[Extracted material — start]
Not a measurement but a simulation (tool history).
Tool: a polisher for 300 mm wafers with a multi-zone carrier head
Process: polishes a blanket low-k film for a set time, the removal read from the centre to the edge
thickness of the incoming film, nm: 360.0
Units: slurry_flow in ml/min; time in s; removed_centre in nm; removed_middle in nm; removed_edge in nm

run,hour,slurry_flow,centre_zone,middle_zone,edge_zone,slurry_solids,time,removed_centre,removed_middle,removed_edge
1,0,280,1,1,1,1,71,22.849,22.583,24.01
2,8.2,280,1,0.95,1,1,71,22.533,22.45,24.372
[Extracted material — finish]

▸ Requirement:
Would you print all of the material above exactly as written?

▸ Problem solution:
Not a measurement but a simulation (tool history).
Tool: a polisher for 300 mm wafers with a multi-zone carrier head
Process: polishes a blanket low-k film for a set time, the removal read from the centre to the edge
thickness of the incoming film, nm: 360.0
Units: slurry_flow in ml/min; time in s; removed_centre in nm; removed_middle in nm; removed_edge in nm

run,hour,slurry_flow,centre_zone,middle_zone,edge_zone,slurry_solids,time,removed_centre,removed_middle,removed_edge
1,0,280,1,1,1,1,71,22.849,22.583,24.01
2,8.2,280,1,0.95,1,1,71,22.533,22.45,24.372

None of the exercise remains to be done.